### WORK INSTRUCTION
Quote exactly the lines spanning from the top of the data below to the line that contains "Heads up, the", including both.

[Opening PROVIDED DATA section]

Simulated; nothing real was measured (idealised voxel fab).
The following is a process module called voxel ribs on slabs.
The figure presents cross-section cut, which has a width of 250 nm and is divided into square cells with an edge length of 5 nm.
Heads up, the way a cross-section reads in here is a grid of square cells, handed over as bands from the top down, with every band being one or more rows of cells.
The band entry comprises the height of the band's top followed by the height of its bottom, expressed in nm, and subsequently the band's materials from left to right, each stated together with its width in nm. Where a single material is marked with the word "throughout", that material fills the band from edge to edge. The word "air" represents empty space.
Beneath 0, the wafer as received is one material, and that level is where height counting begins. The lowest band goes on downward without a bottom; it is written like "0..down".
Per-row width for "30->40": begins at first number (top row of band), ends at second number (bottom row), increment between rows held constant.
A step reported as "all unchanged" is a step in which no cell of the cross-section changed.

[Closing PROVIDED DATA section]

### EXERCISE RESULT
Simulated; nothing real was measured (idealised voxel fab).
The following is a process module called voxel ribs on slabs.
The figure presents cross-section cut, which has a width of 250 nm and is divided into square cells with an edge length of 5 nm.
Heads up, the way a cross-section reads in here is a grid of square cells, handed over as bands from the top down, with every band being one or more rows of cells.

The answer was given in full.